WORK REQUEST =>
In the data below, the answer is the run of lines from the line containing "[D1 BONDPAD]" through the line containing "7 | PEB | KrF resist", both included; print it exactly and nothing else.

DATA EXTRACTS =>
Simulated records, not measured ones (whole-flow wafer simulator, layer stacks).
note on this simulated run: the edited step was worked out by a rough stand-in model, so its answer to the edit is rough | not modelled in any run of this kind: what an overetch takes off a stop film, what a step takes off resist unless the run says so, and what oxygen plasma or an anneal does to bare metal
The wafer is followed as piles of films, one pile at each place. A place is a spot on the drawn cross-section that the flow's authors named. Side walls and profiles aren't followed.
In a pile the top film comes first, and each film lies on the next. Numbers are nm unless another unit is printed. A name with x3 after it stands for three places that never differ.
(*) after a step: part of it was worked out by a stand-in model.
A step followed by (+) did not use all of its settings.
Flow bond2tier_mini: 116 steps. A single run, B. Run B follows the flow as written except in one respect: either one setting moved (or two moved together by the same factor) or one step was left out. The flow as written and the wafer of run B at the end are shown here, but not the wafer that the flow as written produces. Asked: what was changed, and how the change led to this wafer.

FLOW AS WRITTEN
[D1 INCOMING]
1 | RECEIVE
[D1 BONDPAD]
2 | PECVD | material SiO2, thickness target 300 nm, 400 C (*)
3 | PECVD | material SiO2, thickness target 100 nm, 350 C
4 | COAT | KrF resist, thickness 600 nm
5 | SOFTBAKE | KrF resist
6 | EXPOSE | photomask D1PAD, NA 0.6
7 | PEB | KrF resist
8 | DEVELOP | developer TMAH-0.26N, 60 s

RESPONSE AREA =>
[D1 BONDPAD]
2 | PECVD | material SiO2, thickness target 300 nm, 400 C (*)
3 | PECVD | material SiO2, thickness target 100 nm, 350 C
4 | COAT | KrF resist, thickness 600 nm
5 | SOFTBAKE | KrF resist
6 | EXPOSE | photomask D1PAD, NA 0.6
7 | PEB | KrF resist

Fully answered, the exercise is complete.